Activity ▸ Give every line of the material again, exactly as written.

================================
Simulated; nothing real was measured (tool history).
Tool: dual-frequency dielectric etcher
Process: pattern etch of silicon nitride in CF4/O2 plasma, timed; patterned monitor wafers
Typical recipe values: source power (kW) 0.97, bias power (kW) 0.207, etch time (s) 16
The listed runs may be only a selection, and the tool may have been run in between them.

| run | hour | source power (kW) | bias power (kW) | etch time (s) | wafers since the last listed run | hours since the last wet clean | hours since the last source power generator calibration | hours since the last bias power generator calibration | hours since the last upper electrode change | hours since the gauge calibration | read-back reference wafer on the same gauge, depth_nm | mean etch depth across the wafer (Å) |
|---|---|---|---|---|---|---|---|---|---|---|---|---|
================================

Worked solution ▸
Simulated; nothing real was measured (tool history).
Tool: dual-frequency dielectric etcher
Process: pattern etch of silicon nitride in CF4/O2 plasma, timed; patterned monitor wafers
Typical recipe values: source power (kW) 0.97, bias power (kW) 0.207, etch time (s) 16
The listed runs may be only a selection, and the tool may have been run in between them.

| run | hour | source power (kW) | bias power (kW) | etch time (s) | wafers since the last listed run | hours since the last wet clean | hours since the last source power generator calibration | hours since the last bias power generator calibration | hours since the last upper electrode change | hours since the gauge calibration | read-back reference wafer on the same gauge, depth_nm | mean etch depth across the wafer (Å) |
|---|---|---|---|---|---|---|---|---|---|---|---|---|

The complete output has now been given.